§ Requirement:
Every record must appear in your reply exactly as written.

★ ★ ★ ★

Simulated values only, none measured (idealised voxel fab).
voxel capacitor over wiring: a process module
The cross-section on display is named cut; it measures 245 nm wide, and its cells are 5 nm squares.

★ ★ ★ ★

§ Problem solution:
Simulated values only, none measured (idealised voxel fab).
voxel capacitor over wiring: a process module
The cross-section on display is named cut; it measures 245 nm wide, and its cells are 5 nm squares.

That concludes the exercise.